-- Assignment --
The line with "Image: simulated SEM image", the line with "# 32 lines, 32 characters each", and all lines between them in the material below: return these exactly, and no others.

-- Entries provided --
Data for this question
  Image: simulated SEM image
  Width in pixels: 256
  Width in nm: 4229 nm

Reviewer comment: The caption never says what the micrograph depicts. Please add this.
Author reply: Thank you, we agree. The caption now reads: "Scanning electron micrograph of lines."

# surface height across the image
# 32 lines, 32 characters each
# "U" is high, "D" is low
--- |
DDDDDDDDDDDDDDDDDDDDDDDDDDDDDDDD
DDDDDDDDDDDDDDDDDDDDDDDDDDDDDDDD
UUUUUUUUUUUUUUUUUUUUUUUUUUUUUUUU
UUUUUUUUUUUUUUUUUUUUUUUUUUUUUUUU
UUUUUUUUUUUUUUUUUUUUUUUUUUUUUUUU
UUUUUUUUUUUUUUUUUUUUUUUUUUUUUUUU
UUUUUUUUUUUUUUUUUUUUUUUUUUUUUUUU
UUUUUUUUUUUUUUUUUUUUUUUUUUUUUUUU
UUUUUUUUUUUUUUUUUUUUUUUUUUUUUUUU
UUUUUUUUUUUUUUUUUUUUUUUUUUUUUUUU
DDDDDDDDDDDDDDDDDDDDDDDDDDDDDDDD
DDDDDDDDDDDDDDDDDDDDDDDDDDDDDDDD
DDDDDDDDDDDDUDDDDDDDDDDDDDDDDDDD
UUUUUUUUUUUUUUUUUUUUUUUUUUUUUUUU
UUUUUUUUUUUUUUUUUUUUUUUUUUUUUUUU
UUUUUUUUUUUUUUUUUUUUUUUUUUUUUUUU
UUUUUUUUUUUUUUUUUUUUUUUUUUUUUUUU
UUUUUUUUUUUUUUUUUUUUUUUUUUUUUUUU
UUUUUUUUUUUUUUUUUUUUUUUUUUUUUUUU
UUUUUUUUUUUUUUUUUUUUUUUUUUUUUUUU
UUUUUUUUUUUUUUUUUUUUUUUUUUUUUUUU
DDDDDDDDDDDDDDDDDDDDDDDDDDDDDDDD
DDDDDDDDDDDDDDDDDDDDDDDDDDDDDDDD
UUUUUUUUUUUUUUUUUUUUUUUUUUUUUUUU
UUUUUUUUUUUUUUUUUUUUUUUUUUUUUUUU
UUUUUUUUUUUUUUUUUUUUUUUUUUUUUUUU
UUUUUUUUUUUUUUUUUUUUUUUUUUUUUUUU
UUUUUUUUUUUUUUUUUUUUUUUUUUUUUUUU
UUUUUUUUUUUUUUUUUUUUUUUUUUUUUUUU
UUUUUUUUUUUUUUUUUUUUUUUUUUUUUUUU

-- Exercise response --
  Image: simulated SEM image
  Width in pixels: 256
  Width in nm: 4229 nm

Reviewer comment: The caption never says what the micrograph depicts. Please add this.
Author reply: Thank you, we agree. The caption now reads: "Scanning electron micrograph of lines."

# surface height across the image
# 32 lines, 32 characters each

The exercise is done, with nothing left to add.